▶ **Exercise**
Set down the entries once more exactly as they were written.

= Beginning of Section =

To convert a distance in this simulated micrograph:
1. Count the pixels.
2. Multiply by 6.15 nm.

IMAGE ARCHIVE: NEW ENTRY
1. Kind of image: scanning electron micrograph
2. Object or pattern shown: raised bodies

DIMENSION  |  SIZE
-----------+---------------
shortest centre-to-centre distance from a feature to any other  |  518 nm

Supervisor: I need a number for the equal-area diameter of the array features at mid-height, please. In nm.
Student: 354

= End of Section =

▶ **Written reply**
To convert a distance in this simulated micrograph:
1. Count the pixels.
2. Multiply by 6.15 nm.

IMAGE ARCHIVE: NEW ENTRY
1. Kind of image: scanning electron micrograph
2. Object or pattern shown: raised bodies

DIMENSION  |  SIZE
-----------+---------------
shortest centre-to-centre distance from a feature to any other  |  518 nm

Supervisor: I need a number for the equal-area diameter of the array features at mid-height, please. In nm.
Student: 354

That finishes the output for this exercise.